Extracted data ->
* * * * * * *

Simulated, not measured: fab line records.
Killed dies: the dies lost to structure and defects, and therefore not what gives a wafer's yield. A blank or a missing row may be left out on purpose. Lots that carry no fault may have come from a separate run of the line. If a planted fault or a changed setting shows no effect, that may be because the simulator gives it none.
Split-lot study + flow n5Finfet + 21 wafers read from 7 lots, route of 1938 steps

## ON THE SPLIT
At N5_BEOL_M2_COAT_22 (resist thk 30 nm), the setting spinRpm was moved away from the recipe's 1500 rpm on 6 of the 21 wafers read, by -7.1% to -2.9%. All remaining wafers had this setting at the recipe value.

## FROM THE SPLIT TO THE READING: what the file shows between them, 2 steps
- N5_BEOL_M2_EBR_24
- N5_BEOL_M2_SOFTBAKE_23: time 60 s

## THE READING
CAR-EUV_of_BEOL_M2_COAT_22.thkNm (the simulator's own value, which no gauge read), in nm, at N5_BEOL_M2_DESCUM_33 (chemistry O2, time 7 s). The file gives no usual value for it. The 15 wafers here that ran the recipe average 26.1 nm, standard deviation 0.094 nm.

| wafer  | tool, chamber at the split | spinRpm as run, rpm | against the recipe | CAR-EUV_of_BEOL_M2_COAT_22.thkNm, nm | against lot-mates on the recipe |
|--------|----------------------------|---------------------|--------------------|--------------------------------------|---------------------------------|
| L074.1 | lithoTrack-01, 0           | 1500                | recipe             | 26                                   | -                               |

* * * * * * *

Work instruction -> Above are some lines. Repeat exactly, and only, those from the line that has "- N5_BEOL_M2_SOFTBAKE_23: time 60 s" through the line that has "on the recipe |".

Answer section ->
- N5_BEOL_M2_SOFTBAKE_23: time 60 s

## THE READING
CAR-EUV_of_BEOL_M2_COAT_22.thkNm (the simulator's own value, which no gauge read), in nm, at N5_BEOL_M2_DESCUM_33 (chemistry O2, time 7 s). The file gives no usual value for it. The 15 wafers here that ran the recipe average 26.1 nm, standard deviation 0.094 nm.

| wafer  | tool, chamber at the split | spinRpm as run, rpm | against the recipe | CAR-EUV_of_BEOL_M2_COAT_22.thkNm, nm | against lot-mates on the recipe |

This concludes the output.